> _Exercise_
The entries below contain a line with "The step: time 30 s." and a line with "question=read on which". Retype exactly everything from the first down to the second, both included, and nothing else.

> _Data for review_
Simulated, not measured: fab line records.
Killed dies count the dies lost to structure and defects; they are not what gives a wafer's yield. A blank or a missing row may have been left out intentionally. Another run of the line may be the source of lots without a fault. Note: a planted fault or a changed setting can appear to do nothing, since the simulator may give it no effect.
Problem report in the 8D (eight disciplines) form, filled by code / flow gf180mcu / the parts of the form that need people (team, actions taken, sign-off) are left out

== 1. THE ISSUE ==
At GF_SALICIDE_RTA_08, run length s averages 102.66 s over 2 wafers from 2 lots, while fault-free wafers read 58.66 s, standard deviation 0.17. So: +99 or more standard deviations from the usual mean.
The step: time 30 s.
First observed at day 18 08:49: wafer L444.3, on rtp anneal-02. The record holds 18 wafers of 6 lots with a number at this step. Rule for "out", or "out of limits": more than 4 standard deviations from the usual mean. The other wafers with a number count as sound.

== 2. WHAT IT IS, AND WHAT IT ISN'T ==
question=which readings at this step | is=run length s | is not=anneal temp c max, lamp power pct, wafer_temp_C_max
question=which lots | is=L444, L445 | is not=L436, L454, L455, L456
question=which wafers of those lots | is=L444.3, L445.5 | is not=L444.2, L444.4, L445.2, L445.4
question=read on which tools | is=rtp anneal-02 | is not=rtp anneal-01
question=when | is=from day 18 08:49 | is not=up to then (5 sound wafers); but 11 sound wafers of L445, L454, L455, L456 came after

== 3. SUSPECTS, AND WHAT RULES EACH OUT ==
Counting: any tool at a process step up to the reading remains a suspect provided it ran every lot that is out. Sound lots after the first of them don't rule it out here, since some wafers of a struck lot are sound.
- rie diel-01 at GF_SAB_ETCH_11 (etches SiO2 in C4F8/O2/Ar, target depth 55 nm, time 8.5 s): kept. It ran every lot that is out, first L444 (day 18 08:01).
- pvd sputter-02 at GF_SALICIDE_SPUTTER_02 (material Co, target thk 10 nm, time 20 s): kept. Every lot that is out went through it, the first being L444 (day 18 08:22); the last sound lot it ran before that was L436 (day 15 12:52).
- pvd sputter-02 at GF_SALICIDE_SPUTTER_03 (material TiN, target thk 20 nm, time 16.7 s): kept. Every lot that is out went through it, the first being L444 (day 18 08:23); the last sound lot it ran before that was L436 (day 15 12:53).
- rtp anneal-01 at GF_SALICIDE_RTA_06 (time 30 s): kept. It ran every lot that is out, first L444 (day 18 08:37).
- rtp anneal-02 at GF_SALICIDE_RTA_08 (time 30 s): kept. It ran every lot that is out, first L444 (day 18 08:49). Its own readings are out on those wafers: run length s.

> _Task result_
The step: time 30 s.
First observed at day 18 08:49: wafer L444.3, on rtp anneal-02. The record holds 18 wafers of 6 lots with a number at this step. Rule for "out", or "out of limits": more than 4 standard deviations from the usual mean. The other wafers with a number count as sound.

== 2. WHAT IT IS, AND WHAT IT ISN'T ==
question=which readings at this step | is=run length s | is not=anneal temp c max, lamp power pct, wafer_temp_C_max
question=which lots | is=L444, L445 | is not=L436, L454, L455, L456
question=which wafers of those lots | is=L444.3, L445.5 | is not=L444.2, L444.4, L445.2, L445.4
question=read on which tools | is=rtp anneal-02 | is not=rtp anneal-01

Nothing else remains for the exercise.